**The data**
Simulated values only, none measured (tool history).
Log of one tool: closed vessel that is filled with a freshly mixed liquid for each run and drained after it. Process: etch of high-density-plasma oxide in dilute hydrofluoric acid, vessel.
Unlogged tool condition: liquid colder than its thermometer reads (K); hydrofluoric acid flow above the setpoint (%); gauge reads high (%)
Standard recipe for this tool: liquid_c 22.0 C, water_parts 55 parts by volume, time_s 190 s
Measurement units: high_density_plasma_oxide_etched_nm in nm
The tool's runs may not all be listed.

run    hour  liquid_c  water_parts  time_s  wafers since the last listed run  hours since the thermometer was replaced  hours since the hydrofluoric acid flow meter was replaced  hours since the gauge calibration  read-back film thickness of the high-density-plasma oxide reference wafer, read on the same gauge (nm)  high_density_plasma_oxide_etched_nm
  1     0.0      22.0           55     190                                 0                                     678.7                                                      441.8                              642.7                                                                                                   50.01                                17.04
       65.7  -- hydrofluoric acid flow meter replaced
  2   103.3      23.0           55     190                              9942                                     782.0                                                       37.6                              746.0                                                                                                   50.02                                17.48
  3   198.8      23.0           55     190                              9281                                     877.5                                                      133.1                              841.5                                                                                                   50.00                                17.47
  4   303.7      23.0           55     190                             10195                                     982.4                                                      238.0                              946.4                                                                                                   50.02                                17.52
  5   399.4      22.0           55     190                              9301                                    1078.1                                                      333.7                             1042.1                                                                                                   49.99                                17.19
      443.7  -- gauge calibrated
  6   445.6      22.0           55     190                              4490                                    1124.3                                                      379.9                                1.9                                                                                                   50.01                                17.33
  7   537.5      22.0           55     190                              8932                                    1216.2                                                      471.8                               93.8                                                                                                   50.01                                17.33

**Work instruction**
Copy verbatim, from the listing above, each line from the one containing "The tool's runs may not all be listed." down to the one containing "flow meter replaced", inclusive.

**Response area**
The tool's runs may not all be listed.

run    hour  liquid_c  water_parts  time_s  wafers since the last listed run  hours since the thermometer was replaced  hours since the hydrofluoric acid flow meter was replaced  hours since the gauge calibration  read-back film thickness of the high-density-plasma oxide reference wafer, read on the same gauge (nm)  high_density_plasma_oxide_etched_nm
  1     0.0      22.0           55     190                                 0                                     678.7                                                      441.8                              642.7                                                                                                   50.01                                17.04
       65.7  -- hydrofluoric acid flow meter replaced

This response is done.